• _Requirement_
The records that follow are to be repeated without alteration.

Dataset content section start

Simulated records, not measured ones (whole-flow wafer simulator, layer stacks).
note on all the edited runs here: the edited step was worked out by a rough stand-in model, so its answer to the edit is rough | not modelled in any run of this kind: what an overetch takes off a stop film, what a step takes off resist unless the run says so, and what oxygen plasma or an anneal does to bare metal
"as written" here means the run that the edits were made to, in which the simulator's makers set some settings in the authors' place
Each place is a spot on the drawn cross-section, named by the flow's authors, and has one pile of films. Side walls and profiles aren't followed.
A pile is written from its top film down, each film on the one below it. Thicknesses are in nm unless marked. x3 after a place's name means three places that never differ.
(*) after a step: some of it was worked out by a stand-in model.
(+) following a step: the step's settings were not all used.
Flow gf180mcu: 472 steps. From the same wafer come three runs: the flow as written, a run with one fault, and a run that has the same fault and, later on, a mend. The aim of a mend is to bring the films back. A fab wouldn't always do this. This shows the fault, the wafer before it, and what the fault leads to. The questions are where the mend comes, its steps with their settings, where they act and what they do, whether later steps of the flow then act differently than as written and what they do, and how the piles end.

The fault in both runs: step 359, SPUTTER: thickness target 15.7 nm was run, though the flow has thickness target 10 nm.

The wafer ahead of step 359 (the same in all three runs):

Dataset content section end

• _Exercise result_
Simulated records, not measured ones (whole-flow wafer simulator, layer stacks).
note on all the edited runs here: the edited step was worked out by a rough stand-in model, so its answer to the edit is rough | not modelled in any run of this kind: what an overetch takes off a stop film, what a step takes off resist unless the run says so, and what oxygen plasma or an anneal does to bare metal
"as written" here means the run that the edits were made to, in which the simulator's makers set some settings in the authors' place
Each place is a spot on the drawn cross-section, named by the flow's authors, and has one pile of films. Side walls and profiles aren't followed.
A pile is written from its top film down, each film on the one below it. Thicknesses are in nm unless marked. x3 after a place's name means three places that never differ.
(*) after a step: some of it was worked out by a stand-in model.
(+) following a step: the step's settings were not all used.
Flow gf180mcu: 472 steps. From the same wafer come three runs: the flow as written, a run with one fault, and a run that has the same fault and, later on, a mend. The aim of a mend is to bring the films back. A fab wouldn't always do this. This shows the fault, the wafer before it, and what the fault leads to. The questions are where the mend comes, its steps with their settings, where they act and what they do, whether later steps of the flow then act differently than as written and what they do, and how the piles end.

The fault in both runs: step 359, SPUTTER: thickness target 15.7 nm was run, though the flow has thickness target 10 nm.

The wafer ahead of step 359 (the same in all three runs):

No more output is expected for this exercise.